■ Work request:
Only one stretch of the data below should be repeated: the lines from the line containing "set.NAME: the setting" through the line containing "L322.3 film_metro-03 - 169.91 0.1 1382", inclusive, exactly as they are.

■ Data to examine:
··········

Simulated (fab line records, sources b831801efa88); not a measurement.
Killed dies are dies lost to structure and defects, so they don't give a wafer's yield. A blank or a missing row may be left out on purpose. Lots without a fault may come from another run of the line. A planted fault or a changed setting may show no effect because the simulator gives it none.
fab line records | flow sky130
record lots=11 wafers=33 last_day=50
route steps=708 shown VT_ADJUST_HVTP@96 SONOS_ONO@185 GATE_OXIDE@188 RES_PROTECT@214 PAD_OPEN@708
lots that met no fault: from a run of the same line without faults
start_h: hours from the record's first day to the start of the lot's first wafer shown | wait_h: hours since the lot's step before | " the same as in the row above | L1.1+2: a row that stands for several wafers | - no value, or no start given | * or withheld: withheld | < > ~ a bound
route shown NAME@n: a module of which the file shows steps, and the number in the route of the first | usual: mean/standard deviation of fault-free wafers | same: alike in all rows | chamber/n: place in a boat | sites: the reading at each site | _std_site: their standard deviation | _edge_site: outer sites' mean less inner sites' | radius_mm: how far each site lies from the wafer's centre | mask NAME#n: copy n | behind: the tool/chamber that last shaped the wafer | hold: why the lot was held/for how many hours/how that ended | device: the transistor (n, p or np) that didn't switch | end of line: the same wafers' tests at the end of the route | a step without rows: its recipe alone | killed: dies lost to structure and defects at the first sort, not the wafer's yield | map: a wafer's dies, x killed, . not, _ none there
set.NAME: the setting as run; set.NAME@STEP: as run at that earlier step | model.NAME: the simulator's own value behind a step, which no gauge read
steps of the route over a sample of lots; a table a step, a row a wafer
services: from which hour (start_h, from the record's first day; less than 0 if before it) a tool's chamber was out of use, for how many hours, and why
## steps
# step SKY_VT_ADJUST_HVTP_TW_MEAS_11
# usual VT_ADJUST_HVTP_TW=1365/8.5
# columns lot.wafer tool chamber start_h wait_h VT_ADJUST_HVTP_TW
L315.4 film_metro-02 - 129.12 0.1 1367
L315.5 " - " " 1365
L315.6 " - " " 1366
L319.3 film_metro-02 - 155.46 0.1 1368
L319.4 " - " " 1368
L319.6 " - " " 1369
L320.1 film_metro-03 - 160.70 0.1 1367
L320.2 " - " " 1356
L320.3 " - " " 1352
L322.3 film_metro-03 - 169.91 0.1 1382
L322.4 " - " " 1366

··········

■ Worked solution:
set.NAME: the setting as run; set.NAME@STEP: as run at that earlier step | model.NAME: the simulator's own value behind a step, which no gauge read
steps of the route over a sample of lots; a table a step, a row a wafer
services: from which hour (start_h, from the record's first day; less than 0 if before it) a tool's chamber was out of use, for how many hours, and why
## steps
# step SKY_VT_ADJUST_HVTP_TW_MEAS_11
# usual VT_ADJUST_HVTP_TW=1365/8.5
# columns lot.wafer tool chamber start_h wait_h VT_ADJUST_HVTP_TW
L315.4 film_metro-02 - 129.12 0.1 1367
L315.5 " - " " 1365
L315.6 " - " " 1366
L319.3 film_metro-02 - 155.46 0.1 1368
L319.4 " - " " 1368
L319.6 " - " " 1369
L320.1 film_metro-03 - 160.70 0.1 1367
L320.2 " - " " 1356
L320.3 " - " " 1352
L322.3 film_metro-03 - 169.91 0.1 1382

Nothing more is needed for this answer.